* **ACTIVITY**
Repeat exactly the lines from the start of the material below up to and including the "A cross-section is" line.

*** Opening LISTED RECORDS ***
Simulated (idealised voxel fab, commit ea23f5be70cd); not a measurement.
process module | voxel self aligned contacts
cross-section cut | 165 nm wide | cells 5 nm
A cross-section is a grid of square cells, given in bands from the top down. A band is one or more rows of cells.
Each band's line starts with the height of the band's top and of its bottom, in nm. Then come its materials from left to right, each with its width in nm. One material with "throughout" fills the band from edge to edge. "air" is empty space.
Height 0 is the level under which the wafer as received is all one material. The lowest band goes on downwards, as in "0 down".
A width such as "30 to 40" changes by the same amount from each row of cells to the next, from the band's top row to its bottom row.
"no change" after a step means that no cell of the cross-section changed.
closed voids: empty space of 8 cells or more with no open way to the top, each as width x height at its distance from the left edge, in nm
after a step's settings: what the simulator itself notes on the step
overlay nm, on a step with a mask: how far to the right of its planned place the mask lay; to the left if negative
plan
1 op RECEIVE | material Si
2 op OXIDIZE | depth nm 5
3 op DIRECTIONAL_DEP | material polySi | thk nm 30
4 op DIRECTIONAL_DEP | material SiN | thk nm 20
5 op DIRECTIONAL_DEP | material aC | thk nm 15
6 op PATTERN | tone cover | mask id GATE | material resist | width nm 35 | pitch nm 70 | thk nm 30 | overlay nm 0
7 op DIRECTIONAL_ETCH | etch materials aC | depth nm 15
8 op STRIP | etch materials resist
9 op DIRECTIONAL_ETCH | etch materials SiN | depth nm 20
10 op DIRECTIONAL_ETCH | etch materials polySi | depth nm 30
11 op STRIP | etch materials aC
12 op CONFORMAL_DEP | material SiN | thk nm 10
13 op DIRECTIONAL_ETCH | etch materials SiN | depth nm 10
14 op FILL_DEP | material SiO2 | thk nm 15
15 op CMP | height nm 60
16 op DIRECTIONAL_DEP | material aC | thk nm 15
*** Closing LISTED RECORDS ***

* **ANSWER SPACE**
Simulated (idealised voxel fab, commit ea23f5be70cd); not a measurement.
process module | voxel self aligned contacts
cross-section cut | 165 nm wide | cells 5 nm
A cross-section is a grid of square cells, given in bands from the top down. A band is one or more rows of cells.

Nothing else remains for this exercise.